REQUIRED ACTION: Beginning with the first line of the data below, reproduce every line unchanged, ending with the line that holds "The figure presents".

THE DATA:
+-------+
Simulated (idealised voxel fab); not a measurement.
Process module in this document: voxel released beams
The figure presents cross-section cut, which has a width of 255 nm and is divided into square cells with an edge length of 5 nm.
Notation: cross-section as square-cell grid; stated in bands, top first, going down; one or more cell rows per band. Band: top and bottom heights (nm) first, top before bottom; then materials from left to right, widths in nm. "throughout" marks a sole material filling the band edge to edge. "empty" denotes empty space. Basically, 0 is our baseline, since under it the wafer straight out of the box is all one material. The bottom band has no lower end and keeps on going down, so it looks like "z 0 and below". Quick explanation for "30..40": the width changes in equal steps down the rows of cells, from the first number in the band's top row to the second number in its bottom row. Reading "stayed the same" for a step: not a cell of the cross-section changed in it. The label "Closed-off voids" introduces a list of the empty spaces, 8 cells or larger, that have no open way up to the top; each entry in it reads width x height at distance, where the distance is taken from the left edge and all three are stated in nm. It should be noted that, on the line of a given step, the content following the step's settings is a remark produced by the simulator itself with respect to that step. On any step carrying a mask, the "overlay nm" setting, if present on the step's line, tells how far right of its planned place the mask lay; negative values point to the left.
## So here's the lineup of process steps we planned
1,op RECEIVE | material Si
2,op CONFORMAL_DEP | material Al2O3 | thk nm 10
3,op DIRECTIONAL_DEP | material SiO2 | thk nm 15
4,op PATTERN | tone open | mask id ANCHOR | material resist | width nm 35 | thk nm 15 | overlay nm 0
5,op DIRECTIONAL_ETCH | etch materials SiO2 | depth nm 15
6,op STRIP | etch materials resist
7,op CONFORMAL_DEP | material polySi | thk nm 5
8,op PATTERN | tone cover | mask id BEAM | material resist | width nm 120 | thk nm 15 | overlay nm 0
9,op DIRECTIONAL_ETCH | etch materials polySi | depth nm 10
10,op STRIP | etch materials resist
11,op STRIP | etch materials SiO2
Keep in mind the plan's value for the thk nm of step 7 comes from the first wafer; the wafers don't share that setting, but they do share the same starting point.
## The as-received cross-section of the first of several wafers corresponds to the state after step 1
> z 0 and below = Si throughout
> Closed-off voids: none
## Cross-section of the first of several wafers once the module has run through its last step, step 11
+-------+

EXPECTED ANSWER:
Simulated (idealised voxel fab); not a measurement.
Process module in this document: voxel released beams
The figure presents cross-section cut, which has a width of 255 nm and is divided into square cells with an edge length of 5 nm.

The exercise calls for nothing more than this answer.